» Task item: Please return all of the data exactly as written.

» Dataset extract:
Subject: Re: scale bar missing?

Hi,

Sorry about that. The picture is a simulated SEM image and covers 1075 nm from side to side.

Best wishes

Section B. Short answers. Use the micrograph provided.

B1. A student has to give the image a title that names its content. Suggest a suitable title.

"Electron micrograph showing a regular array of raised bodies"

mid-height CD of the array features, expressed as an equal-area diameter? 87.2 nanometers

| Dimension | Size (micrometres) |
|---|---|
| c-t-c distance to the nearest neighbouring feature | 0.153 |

» Written reply:
Subject: Re: scale bar missing?

Hi,

Sorry about that. The picture is a simulated SEM image and covers 1075 nm from side to side.

Best wishes

Section B. Short answers. Use the micrograph provided.

B1. A student has to give the image a title that names its content. Suggest a suitable title.

"Electron micrograph showing a regular array of raised bodies"

mid-height CD of the array features, expressed as an equal-area diameter? 87.2 nanometers

| Dimension | Size (micrometres) |
|---|---|
| c-t-c distance to the nearest neighbouring feature | 0.153 |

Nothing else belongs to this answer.